• Assigned task
Set down the material exactly. Keep every line.

• Excerpted data
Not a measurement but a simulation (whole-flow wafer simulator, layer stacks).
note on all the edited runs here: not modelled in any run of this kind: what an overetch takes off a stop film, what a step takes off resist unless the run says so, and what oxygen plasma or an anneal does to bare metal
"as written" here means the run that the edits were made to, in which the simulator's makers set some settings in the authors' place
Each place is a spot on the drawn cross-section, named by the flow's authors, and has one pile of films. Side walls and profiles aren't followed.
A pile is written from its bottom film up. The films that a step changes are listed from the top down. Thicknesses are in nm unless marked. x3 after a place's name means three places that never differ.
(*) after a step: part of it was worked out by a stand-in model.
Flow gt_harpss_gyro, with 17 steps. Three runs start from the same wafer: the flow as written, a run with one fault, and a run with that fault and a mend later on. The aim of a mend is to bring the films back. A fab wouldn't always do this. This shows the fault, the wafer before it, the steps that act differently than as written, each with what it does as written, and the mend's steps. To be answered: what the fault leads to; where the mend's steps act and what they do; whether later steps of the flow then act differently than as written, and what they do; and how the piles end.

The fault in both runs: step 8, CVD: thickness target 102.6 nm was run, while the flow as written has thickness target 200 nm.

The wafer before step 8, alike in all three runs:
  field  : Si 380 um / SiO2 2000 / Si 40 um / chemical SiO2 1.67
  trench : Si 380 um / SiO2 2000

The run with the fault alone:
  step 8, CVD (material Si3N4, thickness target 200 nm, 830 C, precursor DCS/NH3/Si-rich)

• Your response
Not a measurement but a simulation (whole-flow wafer simulator, layer stacks).
note on all the edited runs here: not modelled in any run of this kind: what an overetch takes off a stop film, what a step takes off resist unless the run says so, and what oxygen plasma or an anneal does to bare metal
"as written" here means the run that the edits were made to, in which the simulator's makers set some settings in the authors' place
Each place is a spot on the drawn cross-section, named by the flow's authors, and has one pile of films. Side walls and profiles aren't followed.
A pile is written from its bottom film up. The films that a step changes are listed from the top down. Thicknesses are in nm unless marked. x3 after a place's name means three places that never differ.
(*) after a step: part of it was worked out by a stand-in model.
Flow gt_harpss_gyro, with 17 steps. Three runs start from the same wafer: the flow as written, a run with one fault, and a run with that fault and a mend later on. The aim of a mend is to bring the films back. A fab wouldn't always do this. This shows the fault, the wafer before it, the steps that act differently than as written, each with what it does as written, and the mend's steps. To be answered: what the fault leads to; where the mend's steps act and what they do; whether later steps of the flow then act differently than as written, and what they do; and how the piles end.

The fault in both runs: step 8, CVD: thickness target 102.6 nm was run, while the flow as written has thickness target 200 nm.

The wafer before step 8, alike in all three runs:
  field  : Si 380 um / SiO2 2000 / Si 40 um / chemical SiO2 1.67
  trench : Si 380 um / SiO2 2000

The run with the fault alone:
  step 8, CVD (material Si3N4, thickness target 200 nm, 830 C, precursor DCS/NH3/Si-rich)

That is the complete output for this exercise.